Dataset content:
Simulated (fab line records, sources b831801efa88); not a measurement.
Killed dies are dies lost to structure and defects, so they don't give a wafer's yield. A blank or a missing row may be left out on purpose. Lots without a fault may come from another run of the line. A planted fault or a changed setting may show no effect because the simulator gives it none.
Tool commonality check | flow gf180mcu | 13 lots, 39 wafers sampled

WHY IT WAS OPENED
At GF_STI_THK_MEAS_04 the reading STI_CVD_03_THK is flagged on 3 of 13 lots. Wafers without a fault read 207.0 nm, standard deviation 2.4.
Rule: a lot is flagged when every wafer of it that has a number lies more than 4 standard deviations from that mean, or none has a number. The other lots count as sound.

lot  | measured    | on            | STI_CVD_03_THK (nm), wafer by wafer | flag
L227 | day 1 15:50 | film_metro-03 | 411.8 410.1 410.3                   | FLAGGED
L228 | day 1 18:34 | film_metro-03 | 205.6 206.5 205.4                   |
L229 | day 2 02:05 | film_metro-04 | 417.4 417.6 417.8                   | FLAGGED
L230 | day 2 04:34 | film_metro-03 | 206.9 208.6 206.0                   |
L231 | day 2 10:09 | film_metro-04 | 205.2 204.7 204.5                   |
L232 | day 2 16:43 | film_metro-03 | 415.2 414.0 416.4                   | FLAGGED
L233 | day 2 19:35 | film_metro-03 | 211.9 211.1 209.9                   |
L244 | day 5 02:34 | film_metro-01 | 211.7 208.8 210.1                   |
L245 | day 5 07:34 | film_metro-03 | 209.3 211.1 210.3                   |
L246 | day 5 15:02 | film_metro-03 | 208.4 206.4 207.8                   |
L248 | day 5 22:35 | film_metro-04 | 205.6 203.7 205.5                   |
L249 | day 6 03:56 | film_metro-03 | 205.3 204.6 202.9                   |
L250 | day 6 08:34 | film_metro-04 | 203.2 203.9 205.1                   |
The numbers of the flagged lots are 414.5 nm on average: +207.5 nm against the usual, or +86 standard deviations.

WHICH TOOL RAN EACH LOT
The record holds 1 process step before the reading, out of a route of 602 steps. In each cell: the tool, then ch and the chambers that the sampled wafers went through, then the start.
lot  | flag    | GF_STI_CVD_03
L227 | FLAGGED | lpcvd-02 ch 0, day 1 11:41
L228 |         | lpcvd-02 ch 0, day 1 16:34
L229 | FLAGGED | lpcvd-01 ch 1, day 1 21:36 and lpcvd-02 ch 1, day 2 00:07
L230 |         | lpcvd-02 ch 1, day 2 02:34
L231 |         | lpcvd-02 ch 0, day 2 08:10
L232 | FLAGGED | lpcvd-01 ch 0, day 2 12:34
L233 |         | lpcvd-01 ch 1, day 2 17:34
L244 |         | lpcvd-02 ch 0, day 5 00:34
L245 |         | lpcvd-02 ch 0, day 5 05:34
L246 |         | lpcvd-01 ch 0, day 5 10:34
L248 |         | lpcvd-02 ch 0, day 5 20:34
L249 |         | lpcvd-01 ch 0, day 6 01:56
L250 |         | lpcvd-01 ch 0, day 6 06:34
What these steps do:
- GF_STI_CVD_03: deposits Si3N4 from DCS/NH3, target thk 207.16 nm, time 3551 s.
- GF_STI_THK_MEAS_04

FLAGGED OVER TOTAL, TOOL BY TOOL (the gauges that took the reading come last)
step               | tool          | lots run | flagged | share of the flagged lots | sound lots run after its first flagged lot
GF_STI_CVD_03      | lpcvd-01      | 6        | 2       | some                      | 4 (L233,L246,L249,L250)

Exercise: Above is a listing; print exactly its lines from the one with "L227 | FLAGGED | lpcvd-02 ch 0, day 1 11:41" through the one with "first flagged lot", and no other lines.

Your response:
L227 | FLAGGED | lpcvd-02 ch 0, day 1 11:41
L228 |         | lpcvd-02 ch 0, day 1 16:34
L229 | FLAGGED | lpcvd-01 ch 1, day 1 21:36 and lpcvd-02 ch 1, day 2 00:07
L230 |         | lpcvd-02 ch 1, day 2 02:34
L231 |         | lpcvd-02 ch 0, day 2 08:10
L232 | FLAGGED | lpcvd-01 ch 0, day 2 12:34
L233 |         | lpcvd-01 ch 1, day 2 17:34
L244 |         | lpcvd-02 ch 0, day 5 00:34
L245 |         | lpcvd-02 ch 0, day 5 05:34
L246 |         | lpcvd-01 ch 0, day 5 10:34
L248 |         | lpcvd-02 ch 0, day 5 20:34
L249 |         | lpcvd-01 ch 0, day 6 01:56
L250 |         | lpcvd-01 ch 0, day 6 06:34
What these steps do:
- GF_STI_CVD_03: deposits Si3N4 from DCS/NH3, target thk 207.16 nm, time 3551 s.
- GF_STI_THK_MEAS_04

FLAGGED OVER TOTAL, TOOL BY TOOL (the gauges that took the reading come last)
step               | tool          | lots run | flagged | share of the flagged lots | sound lots run after its first flagged lot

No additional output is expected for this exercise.